-- Record set --
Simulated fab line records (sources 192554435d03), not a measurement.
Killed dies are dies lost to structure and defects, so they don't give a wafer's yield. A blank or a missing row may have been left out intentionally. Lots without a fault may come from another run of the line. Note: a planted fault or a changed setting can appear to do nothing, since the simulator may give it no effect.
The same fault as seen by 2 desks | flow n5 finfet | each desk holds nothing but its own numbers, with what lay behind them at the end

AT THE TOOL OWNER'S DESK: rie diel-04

-- Requirement --
Each record above needs to be transcribed word for word.

-- Task result --
Simulated fab line records (sources 192554435d03), not a measurement.
Killed dies are dies lost to structure and defects, so they don't give a wafer's yield. A blank or a missing row may have been left out intentionally. Lots without a fault may come from another run of the line. Note: a planted fault or a changed setting can appear to do nothing, since the simulator may give it no effect.
The same fault as seen by 2 desks | flow n5 finfet | each desk holds nothing but its own numbers, with what lay behind them at the end

AT THE TOOL OWNER'S DESK: rie diel-04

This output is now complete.